Brief: Starting at the first line of the data below, repeat each line word for word up to and including the line with "WHAT THE GAUGES READ, wafer by wafer".

Recorded data:
※ ※ ※

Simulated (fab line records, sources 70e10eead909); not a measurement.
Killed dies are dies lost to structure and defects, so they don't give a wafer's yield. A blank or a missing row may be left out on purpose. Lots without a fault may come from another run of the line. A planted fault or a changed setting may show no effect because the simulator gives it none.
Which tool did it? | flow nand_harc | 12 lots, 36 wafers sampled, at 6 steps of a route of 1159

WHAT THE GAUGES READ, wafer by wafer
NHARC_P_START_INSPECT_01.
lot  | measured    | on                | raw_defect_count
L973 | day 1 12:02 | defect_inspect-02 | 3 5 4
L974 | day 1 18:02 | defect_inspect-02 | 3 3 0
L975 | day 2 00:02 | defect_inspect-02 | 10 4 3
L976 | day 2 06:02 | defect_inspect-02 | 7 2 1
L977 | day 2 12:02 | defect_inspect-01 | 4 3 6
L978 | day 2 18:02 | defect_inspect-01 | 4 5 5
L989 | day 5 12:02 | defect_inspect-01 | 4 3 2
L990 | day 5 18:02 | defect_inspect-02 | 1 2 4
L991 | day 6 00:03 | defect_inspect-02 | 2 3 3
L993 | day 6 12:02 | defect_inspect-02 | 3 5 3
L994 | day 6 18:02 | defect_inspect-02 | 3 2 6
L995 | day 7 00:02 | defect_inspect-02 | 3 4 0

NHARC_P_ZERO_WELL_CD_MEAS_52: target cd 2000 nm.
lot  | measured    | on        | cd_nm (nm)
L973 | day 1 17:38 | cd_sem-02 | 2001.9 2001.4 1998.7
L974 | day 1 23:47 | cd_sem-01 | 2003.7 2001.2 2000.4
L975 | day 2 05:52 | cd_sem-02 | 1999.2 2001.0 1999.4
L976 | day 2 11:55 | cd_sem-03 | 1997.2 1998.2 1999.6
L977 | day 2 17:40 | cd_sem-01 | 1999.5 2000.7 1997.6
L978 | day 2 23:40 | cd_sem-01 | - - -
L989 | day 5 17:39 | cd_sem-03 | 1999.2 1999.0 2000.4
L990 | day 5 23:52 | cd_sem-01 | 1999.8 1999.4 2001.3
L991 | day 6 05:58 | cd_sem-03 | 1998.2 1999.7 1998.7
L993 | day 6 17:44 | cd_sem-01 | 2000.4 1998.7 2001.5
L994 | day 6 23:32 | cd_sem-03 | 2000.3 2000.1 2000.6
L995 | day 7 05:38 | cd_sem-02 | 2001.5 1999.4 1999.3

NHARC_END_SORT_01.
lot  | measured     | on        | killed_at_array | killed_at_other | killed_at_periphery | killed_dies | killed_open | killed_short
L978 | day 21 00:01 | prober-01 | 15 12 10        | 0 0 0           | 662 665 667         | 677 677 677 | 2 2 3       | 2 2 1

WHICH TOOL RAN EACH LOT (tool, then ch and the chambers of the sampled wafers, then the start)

※ ※ ※

Exercise answer:
Simulated (fab line records, sources 70e10eead909); not a measurement.
Killed dies are dies lost to structure and defects, so they don't give a wafer's yield. A blank or a missing row may be left out on purpose. Lots without a fault may come from another run of the line. A planted fault or a changed setting may show no effect because the simulator gives it none.
Which tool did it? | flow nand_harc | 12 lots, 36 wafers sampled, at 6 steps of a route of 1159

WHAT THE GAUGES READ, wafer by wafer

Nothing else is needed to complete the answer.